# Work order
The lines to be extracted run from the start of the listing through the line containing "lots with no"; copy them exactly and nothing else.

# Supplied entries
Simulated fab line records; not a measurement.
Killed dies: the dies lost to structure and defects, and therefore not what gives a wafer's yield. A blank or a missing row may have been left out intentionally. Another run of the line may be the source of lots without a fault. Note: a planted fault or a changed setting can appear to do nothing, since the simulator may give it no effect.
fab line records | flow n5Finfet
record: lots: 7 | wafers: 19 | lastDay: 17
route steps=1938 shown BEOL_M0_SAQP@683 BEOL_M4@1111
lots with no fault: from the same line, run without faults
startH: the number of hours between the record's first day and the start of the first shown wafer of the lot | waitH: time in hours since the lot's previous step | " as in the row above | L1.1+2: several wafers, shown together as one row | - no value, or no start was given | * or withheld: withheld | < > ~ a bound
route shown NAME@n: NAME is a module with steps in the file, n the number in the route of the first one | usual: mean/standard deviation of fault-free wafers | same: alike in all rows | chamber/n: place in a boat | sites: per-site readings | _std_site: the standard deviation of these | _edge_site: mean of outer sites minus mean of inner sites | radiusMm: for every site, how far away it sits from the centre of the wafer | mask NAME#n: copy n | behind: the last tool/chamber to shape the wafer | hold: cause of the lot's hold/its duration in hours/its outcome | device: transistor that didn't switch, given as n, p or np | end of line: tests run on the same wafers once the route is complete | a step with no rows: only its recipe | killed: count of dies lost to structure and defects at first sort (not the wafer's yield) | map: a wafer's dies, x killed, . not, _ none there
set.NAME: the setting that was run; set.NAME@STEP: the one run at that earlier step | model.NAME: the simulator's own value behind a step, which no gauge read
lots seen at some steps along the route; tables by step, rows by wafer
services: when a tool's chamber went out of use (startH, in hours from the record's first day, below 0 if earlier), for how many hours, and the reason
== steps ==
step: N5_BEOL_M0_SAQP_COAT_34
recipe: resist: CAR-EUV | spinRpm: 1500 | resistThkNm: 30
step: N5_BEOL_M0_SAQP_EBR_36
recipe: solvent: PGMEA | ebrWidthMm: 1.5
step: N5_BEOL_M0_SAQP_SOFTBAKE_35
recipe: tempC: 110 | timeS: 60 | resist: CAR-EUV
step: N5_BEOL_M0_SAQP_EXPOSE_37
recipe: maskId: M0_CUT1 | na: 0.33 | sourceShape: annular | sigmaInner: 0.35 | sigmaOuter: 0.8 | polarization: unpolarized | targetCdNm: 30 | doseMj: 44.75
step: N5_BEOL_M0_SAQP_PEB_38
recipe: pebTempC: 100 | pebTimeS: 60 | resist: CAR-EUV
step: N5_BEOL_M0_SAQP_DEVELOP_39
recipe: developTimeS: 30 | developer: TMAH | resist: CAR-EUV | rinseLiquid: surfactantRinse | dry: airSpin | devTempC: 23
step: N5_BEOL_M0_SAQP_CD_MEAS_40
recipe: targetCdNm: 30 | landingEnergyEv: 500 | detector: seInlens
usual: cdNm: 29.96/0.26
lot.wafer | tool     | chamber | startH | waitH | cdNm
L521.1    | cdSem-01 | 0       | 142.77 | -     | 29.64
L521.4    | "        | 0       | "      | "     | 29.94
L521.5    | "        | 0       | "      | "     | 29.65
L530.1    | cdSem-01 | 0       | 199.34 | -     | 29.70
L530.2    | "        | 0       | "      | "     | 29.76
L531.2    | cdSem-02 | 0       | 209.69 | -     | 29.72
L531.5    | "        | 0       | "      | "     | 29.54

# Exercise result
Simulated fab line records; not a measurement.
Killed dies: the dies lost to structure and defects, and therefore not what gives a wafer's yield. A blank or a missing row may have been left out intentionally. Another run of the line may be the source of lots without a fault. Note: a planted fault or a changed setting can appear to do nothing, since the simulator may give it no effect.
fab line records | flow n5Finfet
record: lots: 7 | wafers: 19 | lastDay: 17
route steps=1938 shown BEOL_M0_SAQP@683 BEOL_M4@1111
lots with no fault: from the same line, run without faults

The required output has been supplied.